REQUIREMENT. Output, without alteration, the first line of the entries and each line after it, stopping with the line that contains "lots that met".

EXCERPTED DATA Start Marker

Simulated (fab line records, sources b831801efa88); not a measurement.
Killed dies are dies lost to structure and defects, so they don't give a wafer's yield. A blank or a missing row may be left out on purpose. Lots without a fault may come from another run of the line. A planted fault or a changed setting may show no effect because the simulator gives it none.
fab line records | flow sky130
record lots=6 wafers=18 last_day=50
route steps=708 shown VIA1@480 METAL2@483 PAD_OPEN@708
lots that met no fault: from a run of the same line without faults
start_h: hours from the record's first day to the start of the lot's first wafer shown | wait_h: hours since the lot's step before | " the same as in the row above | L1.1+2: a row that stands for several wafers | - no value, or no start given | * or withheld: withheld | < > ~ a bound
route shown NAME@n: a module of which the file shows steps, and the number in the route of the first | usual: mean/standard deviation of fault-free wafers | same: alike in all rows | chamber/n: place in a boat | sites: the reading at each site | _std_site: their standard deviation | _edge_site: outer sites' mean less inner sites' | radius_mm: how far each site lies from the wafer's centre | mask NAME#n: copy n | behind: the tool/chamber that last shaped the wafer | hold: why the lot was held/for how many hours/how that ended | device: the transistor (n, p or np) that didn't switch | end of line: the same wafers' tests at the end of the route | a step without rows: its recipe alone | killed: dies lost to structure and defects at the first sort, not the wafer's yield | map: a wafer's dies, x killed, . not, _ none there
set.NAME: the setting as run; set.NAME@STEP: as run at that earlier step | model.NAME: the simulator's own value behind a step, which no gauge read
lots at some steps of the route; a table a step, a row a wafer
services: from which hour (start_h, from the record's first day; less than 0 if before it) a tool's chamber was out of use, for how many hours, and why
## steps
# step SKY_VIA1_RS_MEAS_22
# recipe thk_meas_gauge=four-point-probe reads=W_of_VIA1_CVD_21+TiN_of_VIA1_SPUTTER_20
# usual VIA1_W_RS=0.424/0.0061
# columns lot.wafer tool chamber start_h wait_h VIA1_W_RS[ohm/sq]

EXCERPTED DATA End Marker

WRITTEN REPLY.
Simulated (fab line records, sources b831801efa88); not a measurement.
Killed dies are dies lost to structure and defects, so they don't give a wafer's yield. A blank or a missing row may be left out on purpose. Lots without a fault may come from another run of the line. A planted fault or a changed setting may show no effect because the simulator gives it none.
fab line records | flow sky130
record lots=6 wafers=18 last_day=50
route steps=708 shown VIA1@480 METAL2@483 PAD_OPEN@708
lots that met no fault: from a run of the same line without faults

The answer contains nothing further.